****************************************
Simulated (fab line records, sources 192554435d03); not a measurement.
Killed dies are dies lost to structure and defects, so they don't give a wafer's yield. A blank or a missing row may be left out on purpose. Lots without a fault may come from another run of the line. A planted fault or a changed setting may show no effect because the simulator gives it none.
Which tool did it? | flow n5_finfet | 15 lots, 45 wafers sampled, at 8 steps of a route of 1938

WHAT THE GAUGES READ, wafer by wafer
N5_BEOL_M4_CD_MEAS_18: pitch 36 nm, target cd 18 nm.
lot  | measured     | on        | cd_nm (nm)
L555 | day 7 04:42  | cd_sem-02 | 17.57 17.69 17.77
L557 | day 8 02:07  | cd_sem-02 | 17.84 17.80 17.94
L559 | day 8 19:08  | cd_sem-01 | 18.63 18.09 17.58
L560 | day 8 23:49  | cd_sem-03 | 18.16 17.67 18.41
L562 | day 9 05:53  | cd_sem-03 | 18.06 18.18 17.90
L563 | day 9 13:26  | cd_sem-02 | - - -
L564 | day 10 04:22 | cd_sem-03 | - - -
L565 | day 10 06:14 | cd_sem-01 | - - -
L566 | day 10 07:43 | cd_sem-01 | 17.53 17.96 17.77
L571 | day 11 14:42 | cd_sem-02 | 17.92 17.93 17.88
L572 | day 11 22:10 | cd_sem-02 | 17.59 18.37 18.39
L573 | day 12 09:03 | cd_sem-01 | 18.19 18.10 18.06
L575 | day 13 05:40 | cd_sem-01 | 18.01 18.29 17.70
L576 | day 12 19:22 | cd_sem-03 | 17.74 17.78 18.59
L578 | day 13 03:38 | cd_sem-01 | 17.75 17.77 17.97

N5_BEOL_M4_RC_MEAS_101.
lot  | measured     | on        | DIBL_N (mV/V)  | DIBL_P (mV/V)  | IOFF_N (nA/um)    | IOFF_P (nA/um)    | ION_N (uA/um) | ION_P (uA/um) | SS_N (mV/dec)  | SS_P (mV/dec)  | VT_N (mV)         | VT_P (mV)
****************************************

■ Work item: The stopping point is the line containing "L565 | day 10". Reproduce exactly every line of the material from the first through that one.

■ Response area:
Simulated (fab line records, sources 192554435d03); not a measurement.
Killed dies are dies lost to structure and defects, so they don't give a wafer's yield. A blank or a missing row may be left out on purpose. Lots without a fault may come from another run of the line. A planted fault or a changed setting may show no effect because the simulator gives it none.
Which tool did it? | flow n5_finfet | 15 lots, 45 wafers sampled, at 8 steps of a route of 1938

WHAT THE GAUGES READ, wafer by wafer
N5_BEOL_M4_CD_MEAS_18: pitch 36 nm, target cd 18 nm.
lot  | measured     | on        | cd_nm (nm)
L555 | day 7 04:42  | cd_sem-02 | 17.57 17.69 17.77
L557 | day 8 02:07  | cd_sem-02 | 17.84 17.80 17.94
L559 | day 8 19:08  | cd_sem-01 | 18.63 18.09 17.58
L560 | day 8 23:49  | cd_sem-03 | 18.16 17.67 18.41
L562 | day 9 05:53  | cd_sem-03 | 18.06 18.18 17.90
L563 | day 9 13:26  | cd_sem-02 | - - -
L564 | day 10 04:22 | cd_sem-03 | - - -
L565 | day 10 06:14 | cd_sem-01 | - - -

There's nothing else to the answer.